▶
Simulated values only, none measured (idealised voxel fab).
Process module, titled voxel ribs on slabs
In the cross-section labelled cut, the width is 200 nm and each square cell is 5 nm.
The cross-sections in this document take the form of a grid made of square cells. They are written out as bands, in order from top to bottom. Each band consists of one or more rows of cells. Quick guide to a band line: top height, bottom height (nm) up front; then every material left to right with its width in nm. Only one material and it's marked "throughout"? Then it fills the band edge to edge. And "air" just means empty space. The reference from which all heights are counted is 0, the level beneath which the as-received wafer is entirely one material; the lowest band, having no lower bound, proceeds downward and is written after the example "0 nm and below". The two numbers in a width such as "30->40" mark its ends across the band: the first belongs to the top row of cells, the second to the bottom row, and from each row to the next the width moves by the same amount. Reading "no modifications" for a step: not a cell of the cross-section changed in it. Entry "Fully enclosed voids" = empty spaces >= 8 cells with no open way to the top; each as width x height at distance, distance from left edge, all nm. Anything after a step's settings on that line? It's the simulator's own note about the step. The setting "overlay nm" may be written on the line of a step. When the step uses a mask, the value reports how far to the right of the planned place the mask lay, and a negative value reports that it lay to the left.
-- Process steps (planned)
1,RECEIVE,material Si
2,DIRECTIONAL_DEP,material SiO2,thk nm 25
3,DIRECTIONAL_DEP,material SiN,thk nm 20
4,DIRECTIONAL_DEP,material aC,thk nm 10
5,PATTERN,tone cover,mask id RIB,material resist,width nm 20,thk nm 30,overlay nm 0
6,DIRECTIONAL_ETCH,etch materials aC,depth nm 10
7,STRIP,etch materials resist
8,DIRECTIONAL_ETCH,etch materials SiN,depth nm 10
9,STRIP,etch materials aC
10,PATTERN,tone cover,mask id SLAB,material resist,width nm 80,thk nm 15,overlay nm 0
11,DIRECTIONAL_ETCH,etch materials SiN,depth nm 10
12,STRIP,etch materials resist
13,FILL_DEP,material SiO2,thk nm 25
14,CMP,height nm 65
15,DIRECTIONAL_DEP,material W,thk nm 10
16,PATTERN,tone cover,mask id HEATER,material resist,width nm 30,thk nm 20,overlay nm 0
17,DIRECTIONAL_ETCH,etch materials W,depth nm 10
◀

## REQUIREMENT
In the data above, find the line with "2,DIRECTIONAL_DEP,material SiO2,thk nm 25" and the line with "15,DIRECTIONAL_DEP,material W,thk nm 10". Retype both, plus every line between them, exactly.

## TASK SOLUTION
2,DIRECTIONAL_DEP,material SiO2,thk nm 25
3,DIRECTIONAL_DEP,material SiN,thk nm 20
4,DIRECTIONAL_DEP,material aC,thk nm 10
5,PATTERN,tone cover,mask id RIB,material resist,width nm 20,thk nm 30,overlay nm 0
6,DIRECTIONAL_ETCH,etch materials aC,depth nm 10
7,STRIP,etch materials resist
8,DIRECTIONAL_ETCH,etch materials SiN,depth nm 10
9,STRIP,etch materials aC
10,PATTERN,tone cover,mask id SLAB,material resist,width nm 80,thk nm 15,overlay nm 0
11,DIRECTIONAL_ETCH,etch materials SiN,depth nm 10
12,STRIP,etch materials resist
13,FILL_DEP,material SiO2,thk nm 25
14,CMP,height nm 65
15,DIRECTIONAL_DEP,material W,thk nm 10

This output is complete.